Output the listing below verbatim.

⁂

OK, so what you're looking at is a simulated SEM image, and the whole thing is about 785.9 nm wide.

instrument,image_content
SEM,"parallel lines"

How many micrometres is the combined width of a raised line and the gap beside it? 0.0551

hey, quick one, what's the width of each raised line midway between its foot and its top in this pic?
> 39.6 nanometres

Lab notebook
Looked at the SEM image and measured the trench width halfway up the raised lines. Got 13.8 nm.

⁂

--- Answer space ---
OK, so what you're looking at is a simulated SEM image, and the whole thing is about 785.9 nm wide.

instrument,image_content
SEM,"parallel lines"

How many micrometres is the combined width of a raised line and the gap beside it? 0.0551

hey, quick one, what's the width of each raised line midway between its foot and its top in this pic?
> 39.6 nanometres

Lab notebook
Looked at the SEM image and measured the trench width halfway up the raised lines. Got 13.8 nm.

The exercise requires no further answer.